- [Work task] Up to and including the line with "Log of one tool: dispenser", return every line from the start of the entries below exactly.

- [Study material]
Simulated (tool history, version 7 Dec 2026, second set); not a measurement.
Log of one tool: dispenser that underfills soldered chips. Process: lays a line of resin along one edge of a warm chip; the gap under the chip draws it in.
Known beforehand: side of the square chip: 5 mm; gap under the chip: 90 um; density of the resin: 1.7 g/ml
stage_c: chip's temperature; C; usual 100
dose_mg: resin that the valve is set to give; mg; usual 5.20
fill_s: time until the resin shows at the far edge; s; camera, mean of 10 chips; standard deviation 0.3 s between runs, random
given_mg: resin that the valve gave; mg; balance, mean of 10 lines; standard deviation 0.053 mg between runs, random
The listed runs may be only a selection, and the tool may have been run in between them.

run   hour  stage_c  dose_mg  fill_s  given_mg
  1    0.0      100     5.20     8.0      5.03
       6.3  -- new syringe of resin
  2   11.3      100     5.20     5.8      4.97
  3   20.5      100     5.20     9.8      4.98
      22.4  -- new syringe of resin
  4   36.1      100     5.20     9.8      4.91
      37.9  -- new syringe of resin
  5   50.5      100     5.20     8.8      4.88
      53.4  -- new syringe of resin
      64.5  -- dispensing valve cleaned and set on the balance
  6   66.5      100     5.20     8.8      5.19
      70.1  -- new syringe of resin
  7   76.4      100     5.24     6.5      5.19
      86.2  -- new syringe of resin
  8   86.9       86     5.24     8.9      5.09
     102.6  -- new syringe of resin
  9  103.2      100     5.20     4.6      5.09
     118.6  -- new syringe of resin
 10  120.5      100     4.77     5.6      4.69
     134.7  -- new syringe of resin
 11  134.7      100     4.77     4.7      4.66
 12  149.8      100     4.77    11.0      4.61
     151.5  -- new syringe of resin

- [Exercise result]
Simulated (tool history, version 7 Dec 2026, second set); not a measurement.
Log of one tool: dispenser that underfills soldered chips. Process: lays a line of resin along one edge of a warm chip; the gap under the chip draws it in.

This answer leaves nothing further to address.